=-=-=-=-=
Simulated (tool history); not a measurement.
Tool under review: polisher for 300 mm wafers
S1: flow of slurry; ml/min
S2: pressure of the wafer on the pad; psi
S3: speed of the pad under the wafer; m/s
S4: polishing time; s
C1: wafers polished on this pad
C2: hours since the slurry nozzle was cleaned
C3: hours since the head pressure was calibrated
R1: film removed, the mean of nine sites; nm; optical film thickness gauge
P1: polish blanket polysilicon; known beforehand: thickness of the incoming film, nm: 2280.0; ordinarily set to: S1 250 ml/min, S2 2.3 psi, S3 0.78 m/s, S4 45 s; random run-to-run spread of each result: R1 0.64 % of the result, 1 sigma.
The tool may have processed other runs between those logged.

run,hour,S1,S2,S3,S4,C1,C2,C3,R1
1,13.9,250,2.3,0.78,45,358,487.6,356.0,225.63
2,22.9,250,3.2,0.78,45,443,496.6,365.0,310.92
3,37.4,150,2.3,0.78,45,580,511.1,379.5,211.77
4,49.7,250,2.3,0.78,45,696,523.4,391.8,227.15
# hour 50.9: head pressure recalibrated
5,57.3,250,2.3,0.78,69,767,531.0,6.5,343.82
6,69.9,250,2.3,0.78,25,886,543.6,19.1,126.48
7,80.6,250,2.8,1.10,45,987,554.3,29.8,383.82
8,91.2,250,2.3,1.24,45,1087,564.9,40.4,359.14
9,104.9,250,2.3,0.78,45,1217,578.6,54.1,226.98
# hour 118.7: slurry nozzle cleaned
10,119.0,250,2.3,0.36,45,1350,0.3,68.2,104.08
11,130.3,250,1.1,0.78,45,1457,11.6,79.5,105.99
=-=-=-=-=

WORK INSTRUCTION
Above are the records; from them, give again exactly the lines from the one containing "1,13.9,250,2.3,0.78,45,358,487.6,356.0,225.63" to the one containing "10,119.0,250,2.3,0.36,45,1350,0.3,68.2,104.08", both lines included, and nothing more.

WRITTEN SOLUTION
1,13.9,250,2.3,0.78,45,358,487.6,356.0,225.63
2,22.9,250,3.2,0.78,45,443,496.6,365.0,310.92
3,37.4,150,2.3,0.78,45,580,511.1,379.5,211.77
4,49.7,250,2.3,0.78,45,696,523.4,391.8,227.15
# hour 50.9: head pressure recalibrated
5,57.3,250,2.3,0.78,69,767,531.0,6.5,343.82
6,69.9,250,2.3,0.78,25,886,543.6,19.1,126.48
7,80.6,250,2.8,1.10,45,987,554.3,29.8,383.82
8,91.2,250,2.3,1.24,45,1087,564.9,40.4,359.14
9,104.9,250,2.3,0.78,45,1217,578.6,54.1,226.98
# hour 118.7: slurry nozzle cleaned
10,119.0,250,2.3,0.36,45,1350,0.3,68.2,104.08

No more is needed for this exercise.